> **SOURCE INFORMATION**
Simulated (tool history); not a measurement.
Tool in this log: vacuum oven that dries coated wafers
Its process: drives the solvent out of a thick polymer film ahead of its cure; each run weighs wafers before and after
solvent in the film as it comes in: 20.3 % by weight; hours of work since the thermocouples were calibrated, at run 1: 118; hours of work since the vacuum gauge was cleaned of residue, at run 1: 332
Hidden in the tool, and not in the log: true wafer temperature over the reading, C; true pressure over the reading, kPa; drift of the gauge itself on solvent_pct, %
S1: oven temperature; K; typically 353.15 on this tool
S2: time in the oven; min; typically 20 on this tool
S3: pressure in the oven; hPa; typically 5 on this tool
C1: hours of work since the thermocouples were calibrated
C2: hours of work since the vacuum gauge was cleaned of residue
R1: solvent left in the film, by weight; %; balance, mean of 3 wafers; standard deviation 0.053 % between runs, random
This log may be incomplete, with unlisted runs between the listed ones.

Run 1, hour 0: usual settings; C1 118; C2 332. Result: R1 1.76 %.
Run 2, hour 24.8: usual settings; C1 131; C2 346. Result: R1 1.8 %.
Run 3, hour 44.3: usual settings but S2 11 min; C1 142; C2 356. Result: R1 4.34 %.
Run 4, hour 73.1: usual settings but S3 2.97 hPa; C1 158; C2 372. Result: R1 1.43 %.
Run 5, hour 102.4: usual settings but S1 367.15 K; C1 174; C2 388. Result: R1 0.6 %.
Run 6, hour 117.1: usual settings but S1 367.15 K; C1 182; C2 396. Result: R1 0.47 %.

> **ACTION ITEM**
Start with the first line of the data and print every line exactly. The line containing "Hidden in the" is the last one to include.

> **ANSWER BOX**
Simulated (tool history); not a measurement.
Tool in this log: vacuum oven that dries coated wafers
Its process: drives the solvent out of a thick polymer film ahead of its cure; each run weighs wafers before and after
solvent in the film as it comes in: 20.3 % by weight; hours of work since the thermocouples were calibrated, at run 1: 118; hours of work since the vacuum gauge was cleaned of residue, at run 1: 332
Hidden in the tool, and not in the log: true wafer temperature over the reading, C; true pressure over the reading, kPa; drift of the gauge itself on solvent_pct, %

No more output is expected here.